+++ Dataset entries

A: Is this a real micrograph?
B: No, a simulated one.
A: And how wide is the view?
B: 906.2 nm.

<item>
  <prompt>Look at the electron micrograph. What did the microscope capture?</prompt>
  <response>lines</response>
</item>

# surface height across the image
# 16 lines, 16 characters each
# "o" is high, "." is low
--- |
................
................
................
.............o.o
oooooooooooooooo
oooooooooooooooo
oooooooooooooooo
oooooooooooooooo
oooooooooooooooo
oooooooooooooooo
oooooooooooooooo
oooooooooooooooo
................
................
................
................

++++++

• Assigned task
Without leaving anything out, repeat the data exactly.

• Exercise result
A: Is this a real micrograph?
B: No, a simulated one.
A: And how wide is the view?
B: 906.2 nm.

<item>
  <prompt>Look at the electron micrograph. What did the microscope capture?</prompt>
  <response>lines</response>
</item>

# surface height across the image
# 16 lines, 16 characters each
# "o" is high, "." is low
--- |
................
................
................
.............o.o
oooooooooooooooo
oooooooooooooooo
oooooooooooooooo
oooooooooooooooo
oooooooooooooooo
oooooooooooooooo
oooooooooooooooo
oooooooooooooooo
................
................
................
................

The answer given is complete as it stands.